## Assignment
Retype word for word the lines of the data below, from the first to the one bearing "note on this", with that one included.

## Data supplied
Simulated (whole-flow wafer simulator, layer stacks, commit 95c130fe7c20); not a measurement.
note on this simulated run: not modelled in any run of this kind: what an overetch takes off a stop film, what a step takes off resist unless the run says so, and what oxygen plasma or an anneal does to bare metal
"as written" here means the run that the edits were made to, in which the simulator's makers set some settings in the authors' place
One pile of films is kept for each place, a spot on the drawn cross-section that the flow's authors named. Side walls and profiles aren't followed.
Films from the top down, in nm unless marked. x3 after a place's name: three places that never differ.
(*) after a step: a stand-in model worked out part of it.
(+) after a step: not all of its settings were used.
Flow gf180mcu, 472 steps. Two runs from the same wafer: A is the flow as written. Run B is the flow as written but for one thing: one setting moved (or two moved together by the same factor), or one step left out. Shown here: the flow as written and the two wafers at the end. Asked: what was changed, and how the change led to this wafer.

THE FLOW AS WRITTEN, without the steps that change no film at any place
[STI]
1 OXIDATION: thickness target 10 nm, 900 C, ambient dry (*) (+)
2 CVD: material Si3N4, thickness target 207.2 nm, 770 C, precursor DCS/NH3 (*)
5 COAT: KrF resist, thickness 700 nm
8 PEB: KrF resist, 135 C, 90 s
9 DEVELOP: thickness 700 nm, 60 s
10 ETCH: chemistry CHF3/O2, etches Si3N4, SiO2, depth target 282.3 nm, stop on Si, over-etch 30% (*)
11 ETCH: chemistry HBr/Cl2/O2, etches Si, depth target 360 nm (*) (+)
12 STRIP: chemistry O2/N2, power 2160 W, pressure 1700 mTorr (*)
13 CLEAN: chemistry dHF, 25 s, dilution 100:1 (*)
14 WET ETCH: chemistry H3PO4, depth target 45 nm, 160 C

## Your solution
Simulated (whole-flow wafer simulator, layer stacks, commit 95c130fe7c20); not a measurement.
note on this simulated run: not modelled in any run of this kind: what an overetch takes off a stop film, what a step takes off resist unless the run says so, and what oxygen plasma or an anneal does to bare metal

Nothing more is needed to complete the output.